▶ [Required action]:
Please quote the material exactly, every line of it.

▶ [Dataset records]:
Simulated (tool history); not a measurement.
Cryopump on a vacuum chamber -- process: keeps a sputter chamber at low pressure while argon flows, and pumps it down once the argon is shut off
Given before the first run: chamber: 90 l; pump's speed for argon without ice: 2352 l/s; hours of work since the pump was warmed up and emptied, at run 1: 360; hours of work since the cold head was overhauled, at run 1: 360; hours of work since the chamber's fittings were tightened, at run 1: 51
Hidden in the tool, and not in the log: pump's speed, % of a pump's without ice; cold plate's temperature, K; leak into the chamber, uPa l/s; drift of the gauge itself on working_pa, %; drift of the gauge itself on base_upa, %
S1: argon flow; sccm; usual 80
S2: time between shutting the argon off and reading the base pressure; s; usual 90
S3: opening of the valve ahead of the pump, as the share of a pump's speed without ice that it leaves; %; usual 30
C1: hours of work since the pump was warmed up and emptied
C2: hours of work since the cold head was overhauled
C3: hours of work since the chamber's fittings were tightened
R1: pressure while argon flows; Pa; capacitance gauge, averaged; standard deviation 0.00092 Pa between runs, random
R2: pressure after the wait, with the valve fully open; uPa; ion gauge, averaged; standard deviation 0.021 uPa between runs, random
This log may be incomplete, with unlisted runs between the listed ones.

▶ [Task response]:
Simulated (tool history); not a measurement.
Cryopump on a vacuum chamber -- process: keeps a sputter chamber at low pressure while argon flows, and pumps it down once the argon is shut off
Given before the first run: chamber: 90 l; pump's speed for argon without ice: 2352 l/s; hours of work since the pump was warmed up and emptied, at run 1: 360; hours of work since the cold head was overhauled, at run 1: 360; hours of work since the chamber's fittings were tightened, at run 1: 51
Hidden in the tool, and not in the log: pump's speed, % of a pump's without ice; cold plate's temperature, K; leak into the chamber, uPa l/s; drift of the gauge itself on working_pa, %; drift of the gauge itself on base_upa, %
S1: argon flow; sccm; usual 80
S2: time between shutting the argon off and reading the base pressure; s; usual 90
S3: opening of the valve ahead of the pump, as the share of a pump's speed without ice that it leaves; %; usual 30
C1: hours of work since the pump was warmed up and emptied
C2: hours of work since the cold head was overhauled
C3: hours of work since the chamber's fittings were tightened
R1: pressure while argon flows; Pa; capacitance gauge, averaged; standard deviation 0.00092 Pa between runs, random
R2: pressure after the wait, with the valve fully open; uPa; ion gauge, averaged; standard deviation 0.021 uPa between runs, random
This log may be incomplete, with unlisted runs between the listed ones.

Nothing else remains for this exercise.